◆ WORK ITEM:
Copy the data. Keep every character as given.

◆ INFORMATION SHOWN:
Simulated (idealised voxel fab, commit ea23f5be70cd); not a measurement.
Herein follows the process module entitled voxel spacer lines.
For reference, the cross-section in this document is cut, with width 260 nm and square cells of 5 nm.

◆ TASK OUTPUT:
Simulated (idealised voxel fab, commit ea23f5be70cd); not a measurement.
Herein follows the process module entitled voxel spacer lines.
For reference, the cross-section in this document is cut, with width 260 nm and square cells of 5 nm.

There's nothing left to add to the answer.